**Data:**
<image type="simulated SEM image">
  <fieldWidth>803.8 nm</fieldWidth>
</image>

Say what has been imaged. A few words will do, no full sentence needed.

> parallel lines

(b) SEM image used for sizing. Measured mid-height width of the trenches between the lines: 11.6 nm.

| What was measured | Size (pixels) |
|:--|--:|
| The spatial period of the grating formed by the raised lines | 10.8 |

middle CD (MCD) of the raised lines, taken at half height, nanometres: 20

**Assigned task:**
Your answer must be every record above, repeated exactly.

**Your response:**
<image type="simulated SEM image">
  <fieldWidth>803.8 nm</fieldWidth>
</image>

Say what has been imaged. A few words will do, no full sentence needed.

> parallel lines

(b) SEM image used for sizing. Measured mid-height width of the trenches between the lines: 11.6 nm.

| What was measured | Size (pixels) |
|:--|--:|
| The spatial period of the grating formed by the raised lines | 10.8 |

middle CD (MCD) of the raised lines, taken at half height, nanometres: 20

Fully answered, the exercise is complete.